**Source data:**
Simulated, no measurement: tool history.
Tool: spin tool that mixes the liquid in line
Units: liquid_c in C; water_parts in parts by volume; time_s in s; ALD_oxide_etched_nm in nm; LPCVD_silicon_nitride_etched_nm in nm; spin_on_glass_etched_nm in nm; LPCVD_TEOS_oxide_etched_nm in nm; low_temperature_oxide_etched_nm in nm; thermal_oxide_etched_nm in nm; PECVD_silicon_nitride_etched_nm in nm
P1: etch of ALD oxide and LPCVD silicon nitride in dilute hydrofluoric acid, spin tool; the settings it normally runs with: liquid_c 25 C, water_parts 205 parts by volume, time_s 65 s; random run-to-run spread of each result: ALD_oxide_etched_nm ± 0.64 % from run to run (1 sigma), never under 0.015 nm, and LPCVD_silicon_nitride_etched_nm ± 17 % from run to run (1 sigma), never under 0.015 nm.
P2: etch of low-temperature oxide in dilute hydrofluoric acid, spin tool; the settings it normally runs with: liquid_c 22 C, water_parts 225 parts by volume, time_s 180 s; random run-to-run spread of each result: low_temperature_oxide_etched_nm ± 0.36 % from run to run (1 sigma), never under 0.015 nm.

**Required action:**
All lines from the beginning of the material above through the one with "Tool: spin tool that mixes the liquid in line" need to be returned exactly; please return those and only those.

**Answer section:**
Simulated, no measurement: tool history.
Tool: spin tool that mixes the liquid in line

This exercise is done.